- _Data excerpts_:
★ ★ ★ ★ ★

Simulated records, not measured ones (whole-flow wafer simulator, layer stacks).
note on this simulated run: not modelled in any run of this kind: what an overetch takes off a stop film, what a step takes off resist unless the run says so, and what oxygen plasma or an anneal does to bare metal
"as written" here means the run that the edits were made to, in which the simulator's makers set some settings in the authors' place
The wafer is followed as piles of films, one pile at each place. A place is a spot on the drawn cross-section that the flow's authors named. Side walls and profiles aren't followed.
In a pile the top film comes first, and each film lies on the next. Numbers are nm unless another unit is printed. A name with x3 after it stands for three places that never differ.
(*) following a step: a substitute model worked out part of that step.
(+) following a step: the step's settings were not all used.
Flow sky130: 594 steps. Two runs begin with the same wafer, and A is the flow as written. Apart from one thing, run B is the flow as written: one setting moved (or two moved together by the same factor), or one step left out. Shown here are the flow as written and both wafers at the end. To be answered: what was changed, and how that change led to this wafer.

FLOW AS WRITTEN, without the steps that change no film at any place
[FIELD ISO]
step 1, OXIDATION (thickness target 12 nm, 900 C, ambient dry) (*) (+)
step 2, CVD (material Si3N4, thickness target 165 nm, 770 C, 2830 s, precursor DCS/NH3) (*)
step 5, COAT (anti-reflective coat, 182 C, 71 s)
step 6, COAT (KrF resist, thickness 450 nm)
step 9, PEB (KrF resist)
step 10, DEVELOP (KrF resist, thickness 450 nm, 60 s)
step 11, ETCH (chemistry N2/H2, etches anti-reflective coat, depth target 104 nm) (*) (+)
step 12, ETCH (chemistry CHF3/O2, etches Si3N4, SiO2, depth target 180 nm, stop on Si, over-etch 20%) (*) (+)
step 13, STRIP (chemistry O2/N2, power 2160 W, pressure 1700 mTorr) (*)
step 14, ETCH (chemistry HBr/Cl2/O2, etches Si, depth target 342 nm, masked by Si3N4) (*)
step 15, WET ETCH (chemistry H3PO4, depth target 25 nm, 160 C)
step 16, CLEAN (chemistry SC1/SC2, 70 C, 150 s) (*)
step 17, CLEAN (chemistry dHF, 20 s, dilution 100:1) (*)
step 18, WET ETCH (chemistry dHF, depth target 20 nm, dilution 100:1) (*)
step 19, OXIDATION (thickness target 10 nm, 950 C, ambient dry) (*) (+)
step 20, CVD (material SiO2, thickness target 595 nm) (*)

★ ★ ★ ★ ★

- _Requirement_:
The reply should hold only the lines from the beginning of the listing to the line with "note on this", both ends included, unchanged.

- _Response box_:
Simulated records, not measured ones (whole-flow wafer simulator, layer stacks).
note on this simulated run: not modelled in any run of this kind: what an overetch takes off a stop film, what a step takes off resist unless the run says so, and what oxygen plasma or an anneal does to bare metal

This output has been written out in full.